Work task:
Each line from the start of the records through the line containing "Output of step 4: 46.5 nm" is to be transcribed exactly, and no other line is to be included.

Records shown:
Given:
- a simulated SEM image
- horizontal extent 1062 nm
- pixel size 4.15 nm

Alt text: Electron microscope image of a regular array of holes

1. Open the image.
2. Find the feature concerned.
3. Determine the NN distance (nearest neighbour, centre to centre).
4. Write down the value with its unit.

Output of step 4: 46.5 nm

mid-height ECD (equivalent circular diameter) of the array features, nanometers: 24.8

Exercise result:
Given:
- a simulated SEM image
- horizontal extent 1062 nm
- pixel size 4.15 nm

Alt text: Electron microscope image of a regular array of holes

1. Open the image.
2. Find the feature concerned.
3. Determine the NN distance (nearest neighbour, centre to centre).
4. Write down the value with its unit.

Output of step 4: 46.5 nm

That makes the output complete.